→ **ASSIGNED TASK**
Stop after the line containing "The plan consists": print each line exactly from the first line of the listing up to that point.

→ **DATA FOR REVIEW**
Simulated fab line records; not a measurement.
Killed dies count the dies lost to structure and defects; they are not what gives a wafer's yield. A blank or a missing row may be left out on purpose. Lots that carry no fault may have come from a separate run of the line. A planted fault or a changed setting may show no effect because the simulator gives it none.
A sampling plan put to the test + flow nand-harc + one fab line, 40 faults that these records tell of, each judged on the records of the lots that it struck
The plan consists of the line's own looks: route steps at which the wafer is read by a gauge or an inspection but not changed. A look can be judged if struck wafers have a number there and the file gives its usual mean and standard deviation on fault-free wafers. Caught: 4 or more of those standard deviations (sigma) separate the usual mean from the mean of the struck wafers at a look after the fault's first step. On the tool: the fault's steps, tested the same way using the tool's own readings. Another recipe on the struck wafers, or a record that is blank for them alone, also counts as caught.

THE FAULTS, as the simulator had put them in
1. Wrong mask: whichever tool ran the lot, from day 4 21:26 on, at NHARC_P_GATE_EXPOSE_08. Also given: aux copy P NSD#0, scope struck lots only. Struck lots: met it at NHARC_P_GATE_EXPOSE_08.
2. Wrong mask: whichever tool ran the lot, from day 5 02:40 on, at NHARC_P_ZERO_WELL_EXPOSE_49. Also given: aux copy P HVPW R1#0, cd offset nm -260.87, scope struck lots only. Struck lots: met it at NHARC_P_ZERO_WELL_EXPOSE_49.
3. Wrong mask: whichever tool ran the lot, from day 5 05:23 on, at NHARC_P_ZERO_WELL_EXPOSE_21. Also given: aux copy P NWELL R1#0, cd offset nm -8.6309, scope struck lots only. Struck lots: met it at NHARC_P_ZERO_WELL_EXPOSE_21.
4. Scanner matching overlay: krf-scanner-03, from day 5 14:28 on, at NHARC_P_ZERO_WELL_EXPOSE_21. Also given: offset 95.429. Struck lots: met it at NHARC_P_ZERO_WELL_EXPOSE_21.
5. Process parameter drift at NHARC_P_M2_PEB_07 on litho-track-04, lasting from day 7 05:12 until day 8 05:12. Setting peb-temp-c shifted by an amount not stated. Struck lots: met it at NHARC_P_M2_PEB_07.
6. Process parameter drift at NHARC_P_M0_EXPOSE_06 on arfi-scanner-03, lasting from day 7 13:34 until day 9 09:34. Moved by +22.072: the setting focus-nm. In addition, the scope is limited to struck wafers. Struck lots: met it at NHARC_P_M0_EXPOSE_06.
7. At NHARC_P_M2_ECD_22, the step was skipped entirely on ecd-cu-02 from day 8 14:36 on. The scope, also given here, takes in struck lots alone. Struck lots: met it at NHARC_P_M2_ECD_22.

→ **RESPONSE AREA**
Simulated fab line records; not a measurement.
Killed dies count the dies lost to structure and defects; they are not what gives a wafer's yield. A blank or a missing row may be left out on purpose. Lots that carry no fault may have come from a separate run of the line. A planted fault or a changed setting may show no effect because the simulator gives it none.
A sampling plan put to the test + flow nand-harc + one fab line, 40 faults that these records tell of, each judged on the records of the lots that it struck
The plan consists of the line's own looks: route steps at which the wafer is read by a gauge or an inspection but not changed. A look can be judged if struck wafers have a number there and the file gives its usual mean and standard deviation on fault-free wafers. Caught: 4 or more of those standard deviations (sigma) separate the usual mean from the mean of the struck wafers at a look after the fault's first step. On the tool: the fault's steps, tested the same way using the tool's own readings. Another recipe on the struck wafers, or a record that is blank for them alone, also counts as caught.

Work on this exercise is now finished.